• _REQUIRED ACTION_
Transcribe the lines from the start of the data below through the line with "L503;day 2 10:53;cd sem-01;222.1 222.5 222.3;", word for word and nothing more.

• _GIVEN RECORDS_
################

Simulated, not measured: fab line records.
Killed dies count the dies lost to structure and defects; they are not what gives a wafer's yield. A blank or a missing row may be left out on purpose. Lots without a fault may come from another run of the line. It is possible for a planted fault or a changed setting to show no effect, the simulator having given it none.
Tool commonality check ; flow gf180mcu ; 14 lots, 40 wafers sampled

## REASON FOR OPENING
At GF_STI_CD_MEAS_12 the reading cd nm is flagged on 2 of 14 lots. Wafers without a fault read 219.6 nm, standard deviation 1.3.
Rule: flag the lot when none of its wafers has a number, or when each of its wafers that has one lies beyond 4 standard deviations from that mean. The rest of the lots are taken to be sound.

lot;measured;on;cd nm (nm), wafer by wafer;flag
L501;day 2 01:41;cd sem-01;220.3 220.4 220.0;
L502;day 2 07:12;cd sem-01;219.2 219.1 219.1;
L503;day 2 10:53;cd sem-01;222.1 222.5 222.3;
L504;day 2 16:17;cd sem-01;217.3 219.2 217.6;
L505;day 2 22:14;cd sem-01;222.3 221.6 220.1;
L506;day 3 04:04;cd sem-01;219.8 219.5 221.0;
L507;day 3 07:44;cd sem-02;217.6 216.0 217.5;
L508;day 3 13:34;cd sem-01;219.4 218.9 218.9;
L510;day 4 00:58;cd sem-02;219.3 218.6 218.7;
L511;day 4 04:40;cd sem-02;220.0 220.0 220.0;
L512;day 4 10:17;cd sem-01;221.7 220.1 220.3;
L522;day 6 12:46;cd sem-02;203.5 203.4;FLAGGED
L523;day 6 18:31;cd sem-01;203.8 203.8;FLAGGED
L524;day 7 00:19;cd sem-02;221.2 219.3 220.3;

################

• _WRITTEN RESPONSE_
Simulated, not measured: fab line records.
Killed dies count the dies lost to structure and defects; they are not what gives a wafer's yield. A blank or a missing row may be left out on purpose. Lots without a fault may come from another run of the line. It is possible for a planted fault or a changed setting to show no effect, the simulator having given it none.
Tool commonality check ; flow gf180mcu ; 14 lots, 40 wafers sampled

## REASON FOR OPENING
At GF_STI_CD_MEAS_12 the reading cd nm is flagged on 2 of 14 lots. Wafers without a fault read 219.6 nm, standard deviation 1.3.
Rule: flag the lot when none of its wafers has a number, or when each of its wafers that has one lies beyond 4 standard deviations from that mean. The rest of the lots are taken to be sound.

lot;measured;on;cd nm (nm), wafer by wafer;flag
L501;day 2 01:41;cd sem-01;220.3 220.4 220.0;
L502;day 2 07:12;cd sem-01;219.2 219.1 219.1;
L503;day 2 10:53;cd sem-01;222.1 222.5 222.3;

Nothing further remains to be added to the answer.